Required action: The response should be the lines of the data, starting at the first and ending at the one that contains "14 op MASKED_ETCH", copied without change.

Supplied information:
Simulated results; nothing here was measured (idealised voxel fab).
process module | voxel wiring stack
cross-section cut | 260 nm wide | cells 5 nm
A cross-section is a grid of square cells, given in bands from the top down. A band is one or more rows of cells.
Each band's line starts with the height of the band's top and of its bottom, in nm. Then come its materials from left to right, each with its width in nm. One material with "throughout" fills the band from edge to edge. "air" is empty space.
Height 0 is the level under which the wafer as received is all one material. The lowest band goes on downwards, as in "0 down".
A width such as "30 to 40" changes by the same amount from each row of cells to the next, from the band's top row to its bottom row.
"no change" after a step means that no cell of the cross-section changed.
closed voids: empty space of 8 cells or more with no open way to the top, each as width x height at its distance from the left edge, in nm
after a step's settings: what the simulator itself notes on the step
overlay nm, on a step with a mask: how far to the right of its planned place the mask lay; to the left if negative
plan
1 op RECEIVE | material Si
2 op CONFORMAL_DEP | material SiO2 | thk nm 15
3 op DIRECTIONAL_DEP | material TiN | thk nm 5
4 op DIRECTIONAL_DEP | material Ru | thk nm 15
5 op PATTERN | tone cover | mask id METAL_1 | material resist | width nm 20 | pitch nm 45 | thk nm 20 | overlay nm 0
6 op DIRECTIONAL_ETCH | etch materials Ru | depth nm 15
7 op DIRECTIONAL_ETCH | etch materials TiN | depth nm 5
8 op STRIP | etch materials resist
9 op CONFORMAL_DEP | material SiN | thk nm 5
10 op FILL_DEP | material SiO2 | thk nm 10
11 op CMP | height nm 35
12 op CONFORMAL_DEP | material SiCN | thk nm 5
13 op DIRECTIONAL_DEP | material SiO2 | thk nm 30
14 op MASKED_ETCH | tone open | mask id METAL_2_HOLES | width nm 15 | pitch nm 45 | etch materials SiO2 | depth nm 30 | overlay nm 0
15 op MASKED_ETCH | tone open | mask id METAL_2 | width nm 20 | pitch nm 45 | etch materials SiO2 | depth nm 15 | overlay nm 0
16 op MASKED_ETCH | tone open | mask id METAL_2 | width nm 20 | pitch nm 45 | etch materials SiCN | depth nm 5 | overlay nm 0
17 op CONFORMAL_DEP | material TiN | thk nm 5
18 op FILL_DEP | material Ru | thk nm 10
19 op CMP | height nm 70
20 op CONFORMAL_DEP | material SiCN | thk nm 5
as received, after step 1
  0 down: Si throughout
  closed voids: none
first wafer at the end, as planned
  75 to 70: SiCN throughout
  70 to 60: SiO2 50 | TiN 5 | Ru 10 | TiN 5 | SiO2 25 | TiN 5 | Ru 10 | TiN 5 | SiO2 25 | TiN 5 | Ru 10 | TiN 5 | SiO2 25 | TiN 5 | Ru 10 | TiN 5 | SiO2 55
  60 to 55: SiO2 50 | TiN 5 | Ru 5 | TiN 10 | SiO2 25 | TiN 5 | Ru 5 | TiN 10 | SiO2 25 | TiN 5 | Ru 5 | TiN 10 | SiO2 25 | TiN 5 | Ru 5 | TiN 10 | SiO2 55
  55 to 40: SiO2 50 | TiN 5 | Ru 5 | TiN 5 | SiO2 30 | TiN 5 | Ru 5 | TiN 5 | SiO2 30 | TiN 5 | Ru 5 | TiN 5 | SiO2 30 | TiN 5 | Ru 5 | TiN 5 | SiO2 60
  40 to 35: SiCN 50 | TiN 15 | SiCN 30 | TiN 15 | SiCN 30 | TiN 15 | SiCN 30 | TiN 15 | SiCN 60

Task result:
Simulated results; nothing here was measured (idealised voxel fab).
process module | voxel wiring stack
cross-section cut | 260 nm wide | cells 5 nm
A cross-section is a grid of square cells, given in bands from the top down. A band is one or more rows of cells.
Each band's line starts with the height of the band's top and of its bottom, in nm. Then come its materials from left to right, each with its width in nm. One material with "throughout" fills the band from edge to edge. "air" is empty space.
Height 0 is the level under which the wafer as received is all one material. The lowest band goes on downwards, as in "0 down".
A width such as "30 to 40" changes by the same amount from each row of cells to the next, from the band's top row to its bottom row.
"no change" after a step means that no cell of the cross-section changed.
closed voids: empty space of 8 cells or more with no open way to the top, each as width x height at its distance from the left edge, in nm
after a step's settings: what the simulator itself notes on the step
overlay nm, on a step with a mask: how far to the right of its planned place the mask lay; to the left if negative
plan
1 op RECEIVE | material Si
2 op CONFORMAL_DEP | material SiO2 | thk nm 15
3 op DIRECTIONAL_DEP | material TiN | thk nm 5
4 op DIRECTIONAL_DEP | material Ru | thk nm 15
5 op PATTERN | tone cover | mask id METAL_1 | material resist | width nm 20 | pitch nm 45 | thk nm 20 | overlay nm 0
6 op DIRECTIONAL_ETCH | etch materials Ru | depth nm 15
7 op DIRECTIONAL_ETCH | etch materials TiN | depth nm 5
8 op STRIP | etch materials resist
9 op CONFORMAL_DEP | material SiN | thk nm 5
10 op FILL_DEP | material SiO2 | thk nm 10
11 op CMP | height nm 35
12 op CONFORMAL_DEP | material SiCN | thk nm 5
13 op DIRECTIONAL_DEP | material SiO2 | thk nm 30
14 op MASKED_ETCH | tone open | mask id METAL_2_HOLES | width nm 15 | pitch nm 45 | etch materials SiO2 | depth nm 30 | overlay nm 0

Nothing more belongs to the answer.